» **DATA SHOWN**:
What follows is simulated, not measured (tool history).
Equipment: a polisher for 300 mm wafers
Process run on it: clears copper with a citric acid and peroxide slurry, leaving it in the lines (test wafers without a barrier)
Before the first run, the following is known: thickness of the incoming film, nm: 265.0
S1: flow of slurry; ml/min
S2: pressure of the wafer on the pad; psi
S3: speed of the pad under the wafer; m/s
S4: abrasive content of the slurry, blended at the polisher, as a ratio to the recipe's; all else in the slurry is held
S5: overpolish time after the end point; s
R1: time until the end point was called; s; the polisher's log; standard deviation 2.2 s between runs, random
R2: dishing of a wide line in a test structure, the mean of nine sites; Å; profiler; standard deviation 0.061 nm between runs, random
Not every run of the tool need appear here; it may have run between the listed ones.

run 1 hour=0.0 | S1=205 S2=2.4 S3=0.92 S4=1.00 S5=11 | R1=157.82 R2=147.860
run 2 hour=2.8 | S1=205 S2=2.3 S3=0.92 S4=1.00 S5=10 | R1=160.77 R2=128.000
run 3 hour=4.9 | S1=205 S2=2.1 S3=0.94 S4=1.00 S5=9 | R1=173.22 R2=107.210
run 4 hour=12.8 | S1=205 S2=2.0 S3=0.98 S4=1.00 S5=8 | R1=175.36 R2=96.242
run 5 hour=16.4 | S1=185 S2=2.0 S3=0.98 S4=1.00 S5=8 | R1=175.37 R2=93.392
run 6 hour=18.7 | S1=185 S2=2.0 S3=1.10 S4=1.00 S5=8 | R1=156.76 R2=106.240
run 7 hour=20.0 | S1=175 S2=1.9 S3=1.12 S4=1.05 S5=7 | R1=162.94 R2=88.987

» **WORK ORDER**:
What is needed is an exact reproduction of the data.

» **RESULT**:
What follows is simulated, not measured (tool history).
Equipment: a polisher for 300 mm wafers
Process run on it: clears copper with a citric acid and peroxide slurry, leaving it in the lines (test wafers without a barrier)
Before the first run, the following is known: thickness of the incoming film, nm: 265.0
S1: flow of slurry; ml/min
S2: pressure of the wafer on the pad; psi
S3: speed of the pad under the wafer; m/s
S4: abrasive content of the slurry, blended at the polisher, as a ratio to the recipe's; all else in the slurry is held
S5: overpolish time after the end point; s
R1: time until the end point was called; s; the polisher's log; standard deviation 2.2 s between runs, random
R2: dishing of a wide line in a test structure, the mean of nine sites; Å; profiler; standard deviation 0.061 nm between runs, random
Not every run of the tool need appear here; it may have run between the listed ones.

run 1 hour=0.0 | S1=205 S2=2.4 S3=0.92 S4=1.00 S5=11 | R1=157.82 R2=147.860
run 2 hour=2.8 | S1=205 S2=2.3 S3=0.92 S4=1.00 S5=10 | R1=160.77 R2=128.000
run 3 hour=4.9 | S1=205 S2=2.1 S3=0.94 S4=1.00 S5=9 | R1=173.22 R2=107.210
run 4 hour=12.8 | S1=205 S2=2.0 S3=0.98 S4=1.00 S5=8 | R1=175.36 R2=96.242
run 5 hour=16.4 | S1=185 S2=2.0 S3=0.98 S4=1.00 S5=8 | R1=175.37 R2=93.392
run 6 hour=18.7 | S1=185 S2=2.0 S3=1.10 S4=1.00 S5=8 | R1=156.76 R2=106.240
run 7 hour=20.0 | S1=175 S2=1.9 S3=1.12 S4=1.05 S5=7 | R1=162.94 R2=88.987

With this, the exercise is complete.